▶ [TASK ITEM]: Repeat nothing but the lines below running from the one containing "time: polishing time; s" to the one containing "run 6 hour=19.4". Keep both end lines.

▶ [ENTRIES SUPPLIED]:
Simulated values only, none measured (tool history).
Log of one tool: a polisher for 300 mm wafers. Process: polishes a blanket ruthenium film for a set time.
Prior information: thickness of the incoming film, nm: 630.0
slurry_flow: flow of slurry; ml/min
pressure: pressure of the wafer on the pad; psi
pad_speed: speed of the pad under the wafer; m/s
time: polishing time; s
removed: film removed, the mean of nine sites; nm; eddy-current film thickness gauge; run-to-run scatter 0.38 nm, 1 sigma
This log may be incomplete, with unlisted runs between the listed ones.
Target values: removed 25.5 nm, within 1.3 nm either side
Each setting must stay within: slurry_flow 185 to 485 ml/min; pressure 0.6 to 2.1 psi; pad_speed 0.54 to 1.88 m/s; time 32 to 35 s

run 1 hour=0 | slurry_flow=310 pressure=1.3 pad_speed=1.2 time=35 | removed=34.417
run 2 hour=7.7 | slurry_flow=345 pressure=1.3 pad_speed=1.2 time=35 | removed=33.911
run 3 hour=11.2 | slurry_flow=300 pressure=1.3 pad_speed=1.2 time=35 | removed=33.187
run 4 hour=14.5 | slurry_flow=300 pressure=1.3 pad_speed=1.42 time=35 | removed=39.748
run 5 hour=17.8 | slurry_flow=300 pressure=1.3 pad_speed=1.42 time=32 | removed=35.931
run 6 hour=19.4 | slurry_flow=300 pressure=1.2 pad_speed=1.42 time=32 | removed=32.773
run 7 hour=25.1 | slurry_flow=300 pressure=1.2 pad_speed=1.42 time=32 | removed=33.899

▶ [RESPONSE]:
time: polishing time; s
removed: film removed, the mean of nine sites; nm; eddy-current film thickness gauge; run-to-run scatter 0.38 nm, 1 sigma
This log may be incomplete, with unlisted runs between the listed ones.
Target values: removed 25.5 nm, within 1.3 nm either side
Each setting must stay within: slurry_flow 185 to 485 ml/min; pressure 0.6 to 2.1 psi; pad_speed 0.54 to 1.88 m/s; time 32 to 35 s

run 1 hour=0 | slurry_flow=310 pressure=1.3 pad_speed=1.2 time=35 | removed=34.417
run 2 hour=7.7 | slurry_flow=345 pressure=1.3 pad_speed=1.2 time=35 | removed=33.911
run 3 hour=11.2 | slurry_flow=300 pressure=1.3 pad_speed=1.2 time=35 | removed=33.187
run 4 hour=14.5 | slurry_flow=300 pressure=1.3 pad_speed=1.42 time=35 | removed=39.748
run 5 hour=17.8 | slurry_flow=300 pressure=1.3 pad_speed=1.42 time=32 | removed=35.931
run 6 hour=19.4 | slurry_flow=300 pressure=1.2 pad_speed=1.42 time=32 | removed=32.773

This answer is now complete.